* [DATA RECORDS]:
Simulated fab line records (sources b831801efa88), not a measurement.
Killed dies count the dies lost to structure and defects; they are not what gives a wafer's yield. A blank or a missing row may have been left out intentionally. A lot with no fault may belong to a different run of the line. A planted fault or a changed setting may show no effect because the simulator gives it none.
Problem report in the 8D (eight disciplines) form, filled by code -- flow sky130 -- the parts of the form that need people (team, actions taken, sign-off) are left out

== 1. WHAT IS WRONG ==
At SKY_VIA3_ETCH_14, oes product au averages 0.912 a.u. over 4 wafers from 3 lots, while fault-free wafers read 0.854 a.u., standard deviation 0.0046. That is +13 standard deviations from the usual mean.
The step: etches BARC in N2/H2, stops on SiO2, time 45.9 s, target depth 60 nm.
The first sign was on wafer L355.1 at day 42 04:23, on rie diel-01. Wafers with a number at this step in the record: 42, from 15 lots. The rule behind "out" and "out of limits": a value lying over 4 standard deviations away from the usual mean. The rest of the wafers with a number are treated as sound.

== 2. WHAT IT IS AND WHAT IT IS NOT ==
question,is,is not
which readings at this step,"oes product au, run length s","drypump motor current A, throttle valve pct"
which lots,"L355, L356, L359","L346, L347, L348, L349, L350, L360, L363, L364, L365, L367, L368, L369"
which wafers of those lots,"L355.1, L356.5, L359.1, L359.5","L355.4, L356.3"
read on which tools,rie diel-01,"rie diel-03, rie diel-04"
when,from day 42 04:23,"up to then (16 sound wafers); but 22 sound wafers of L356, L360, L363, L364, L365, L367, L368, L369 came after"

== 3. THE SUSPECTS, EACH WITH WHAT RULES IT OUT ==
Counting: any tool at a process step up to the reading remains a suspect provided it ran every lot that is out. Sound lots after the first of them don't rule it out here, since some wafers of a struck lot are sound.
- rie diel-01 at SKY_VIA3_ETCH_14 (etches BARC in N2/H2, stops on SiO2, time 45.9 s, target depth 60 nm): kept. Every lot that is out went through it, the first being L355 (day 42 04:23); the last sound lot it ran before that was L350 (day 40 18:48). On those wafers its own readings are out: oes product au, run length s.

* [EXERCISE]: Starting at the first line of the records, print each line exactly, stopping after the line that contains "The step: etches".

* [EXERCISE RESULT]:
Simulated fab line records (sources b831801efa88), not a measurement.
Killed dies count the dies lost to structure and defects; they are not what gives a wafer's yield. A blank or a missing row may have been left out intentionally. A lot with no fault may belong to a different run of the line. A planted fault or a changed setting may show no effect because the simulator gives it none.
Problem report in the 8D (eight disciplines) form, filled by code -- flow sky130 -- the parts of the form that need people (team, actions taken, sign-off) are left out

== 1. WHAT IS WRONG ==
At SKY_VIA3_ETCH_14, oes product au averages 0.912 a.u. over 4 wafers from 3 lots, while fault-free wafers read 0.854 a.u., standard deviation 0.0046. That is +13 standard deviations from the usual mean.
The step: etches BARC in N2/H2, stops on SiO2, time 45.9 s, target depth 60 nm.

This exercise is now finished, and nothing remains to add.